----------

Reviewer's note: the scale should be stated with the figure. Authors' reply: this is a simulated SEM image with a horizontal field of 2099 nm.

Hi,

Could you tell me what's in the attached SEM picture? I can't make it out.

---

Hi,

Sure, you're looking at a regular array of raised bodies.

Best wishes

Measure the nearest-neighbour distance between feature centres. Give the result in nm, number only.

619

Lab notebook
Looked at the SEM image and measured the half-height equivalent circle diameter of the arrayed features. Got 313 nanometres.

----------

(EXERCISE)
Restate the material word for word, but only from its first line through the line containing "Lab notebook".

(ANSWER SECTION)
Reviewer's note: the scale should be stated with the figure. Authors' reply: this is a simulated SEM image with a horizontal field of 2099 nm.

Hi,

Could you tell me what's in the attached SEM picture? I can't make it out.

---

Hi,

Sure, you're looking at a regular array of raised bodies.

Best wishes

Measure the nearest-neighbour distance between feature centres. Give the result in nm, number only.

619

Lab notebook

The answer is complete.